* Work order
The expected output is a verbatim reprint of the lines from the beginning of the data that follows through the line that contains "This log may".

* Stored data
BEGIN

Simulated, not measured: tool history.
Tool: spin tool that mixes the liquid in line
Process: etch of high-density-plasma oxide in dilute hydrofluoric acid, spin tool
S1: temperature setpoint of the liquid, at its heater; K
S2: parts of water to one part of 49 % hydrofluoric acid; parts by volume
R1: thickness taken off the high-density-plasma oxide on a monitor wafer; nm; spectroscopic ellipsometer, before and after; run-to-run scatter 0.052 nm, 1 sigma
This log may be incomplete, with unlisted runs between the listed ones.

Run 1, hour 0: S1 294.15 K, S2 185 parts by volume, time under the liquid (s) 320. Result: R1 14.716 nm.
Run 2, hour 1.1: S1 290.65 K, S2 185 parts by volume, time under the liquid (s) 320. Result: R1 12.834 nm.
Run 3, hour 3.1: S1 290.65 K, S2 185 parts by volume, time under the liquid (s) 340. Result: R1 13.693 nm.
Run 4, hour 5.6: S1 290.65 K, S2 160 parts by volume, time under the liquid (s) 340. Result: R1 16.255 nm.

END

* Exercise solution
Simulated, not measured: tool history.
Tool: spin tool that mixes the liquid in line
Process: etch of high-density-plasma oxide in dilute hydrofluoric acid, spin tool
S1: temperature setpoint of the liquid, at its heater; K
S2: parts of water to one part of 49 % hydrofluoric acid; parts by volume
R1: thickness taken off the high-density-plasma oxide on a monitor wafer; nm; spectroscopic ellipsometer, before and after; run-to-run scatter 0.052 nm, 1 sigma
This log may be incomplete, with unlisted runs between the listed ones.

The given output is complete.